═══ Data records

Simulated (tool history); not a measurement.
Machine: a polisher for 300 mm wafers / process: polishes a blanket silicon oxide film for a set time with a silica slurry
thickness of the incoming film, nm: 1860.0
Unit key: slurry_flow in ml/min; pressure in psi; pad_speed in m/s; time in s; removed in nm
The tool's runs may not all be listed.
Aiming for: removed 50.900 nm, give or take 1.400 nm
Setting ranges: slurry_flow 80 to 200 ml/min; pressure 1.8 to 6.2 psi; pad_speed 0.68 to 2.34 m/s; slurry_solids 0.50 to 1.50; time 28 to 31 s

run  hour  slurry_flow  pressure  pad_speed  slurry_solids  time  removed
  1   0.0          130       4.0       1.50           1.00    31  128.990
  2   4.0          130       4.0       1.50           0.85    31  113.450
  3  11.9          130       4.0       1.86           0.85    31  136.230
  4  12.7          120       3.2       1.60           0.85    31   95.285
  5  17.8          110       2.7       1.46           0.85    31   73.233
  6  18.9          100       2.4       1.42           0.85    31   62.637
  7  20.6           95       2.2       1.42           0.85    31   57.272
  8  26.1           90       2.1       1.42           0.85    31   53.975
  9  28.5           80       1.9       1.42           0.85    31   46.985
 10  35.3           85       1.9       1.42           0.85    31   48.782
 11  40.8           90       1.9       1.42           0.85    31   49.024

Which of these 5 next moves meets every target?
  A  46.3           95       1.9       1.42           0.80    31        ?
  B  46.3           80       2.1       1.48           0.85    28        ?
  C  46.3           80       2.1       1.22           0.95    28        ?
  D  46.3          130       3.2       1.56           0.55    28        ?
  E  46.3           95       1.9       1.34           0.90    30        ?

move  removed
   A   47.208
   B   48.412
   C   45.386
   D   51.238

══════

(Action item) Letter for letter, copy all of the entries above.

(Task output)
Simulated (tool history); not a measurement.
Machine: a polisher for 300 mm wafers / process: polishes a blanket silicon oxide film for a set time with a silica slurry
thickness of the incoming film, nm: 1860.0
Unit key: slurry_flow in ml/min; pressure in psi; pad_speed in m/s; time in s; removed in nm
The tool's runs may not all be listed.
Aiming for: removed 50.900 nm, give or take 1.400 nm
Setting ranges: slurry_flow 80 to 200 ml/min; pressure 1.8 to 6.2 psi; pad_speed 0.68 to 2.34 m/s; slurry_solids 0.50 to 1.50; time 28 to 31 s

run  hour  slurry_flow  pressure  pad_speed  slurry_solids  time  removed
  1   0.0          130       4.0       1.50           1.00    31  128.990
  2   4.0          130       4.0       1.50           0.85    31  113.450
  3  11.9          130       4.0       1.86           0.85    31  136.230
  4  12.7          120       3.2       1.60           0.85    31   95.285
  5  17.8          110       2.7       1.46           0.85    31   73.233
  6  18.9          100       2.4       1.42           0.85    31   62.637
  7  20.6           95       2.2       1.42           0.85    31   57.272
  8  26.1           90       2.1       1.42           0.85    31   53.975
  9  28.5           80       1.9       1.42           0.85    31   46.985
 10  35.3           85       1.9       1.42           0.85    31   48.782
 11  40.8           90       1.9       1.42           0.85    31   49.024

Which of these 5 next moves meets every target?
  A  46.3           95       1.9       1.42           0.80    31        ?
  B  46.3           80       2.1       1.48           0.85    28        ?
  C  46.3           80       2.1       1.22           0.95    28        ?
  D  46.3          130       3.2       1.56           0.55    28        ?
  E  46.3           95       1.9       1.34           0.90    30        ?

move  removed
   A   47.208
   B   48.412
   C   45.386
   D   51.238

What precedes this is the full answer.